» REQUIREMENT: Your answer must be the lines of the entries below, exactly as written, from the first line through the line containing "Solution. SiNx 38, W".

• • •
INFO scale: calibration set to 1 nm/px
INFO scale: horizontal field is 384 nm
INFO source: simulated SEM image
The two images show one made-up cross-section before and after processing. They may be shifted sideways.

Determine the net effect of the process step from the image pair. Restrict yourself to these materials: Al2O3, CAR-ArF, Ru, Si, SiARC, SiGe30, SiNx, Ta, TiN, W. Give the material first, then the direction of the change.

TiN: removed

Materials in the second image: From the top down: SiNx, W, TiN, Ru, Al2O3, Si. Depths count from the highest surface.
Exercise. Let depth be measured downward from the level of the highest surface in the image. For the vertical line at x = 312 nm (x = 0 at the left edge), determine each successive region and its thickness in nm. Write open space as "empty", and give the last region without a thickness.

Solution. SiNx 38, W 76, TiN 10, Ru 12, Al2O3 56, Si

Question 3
• • •

» REPLY:
INFO scale: calibration set to 1 nm/px
INFO scale: horizontal field is 384 nm
INFO source: simulated SEM image
The two images show one made-up cross-section before and after processing. They may be shifted sideways.

Determine the net effect of the process step from the image pair. Restrict yourself to these materials: Al2O3, CAR-ArF, Ru, Si, SiARC, SiGe30, SiNx, Ta, TiN, W. Give the material first, then the direction of the change.

TiN: removed

Materials in the second image: From the top down: SiNx, W, TiN, Ru, Al2O3, Si. Depths count from the highest surface.
Exercise. Let depth be measured downward from the level of the highest surface in the image. For the vertical line at x = 312 nm (x = 0 at the left edge), determine each successive region and its thickness in nm. Write open space as "empty", and give the last region without a thickness.

Solution. SiNx 38, W 76, TiN 10, Ru 12, Al2O3 56, Si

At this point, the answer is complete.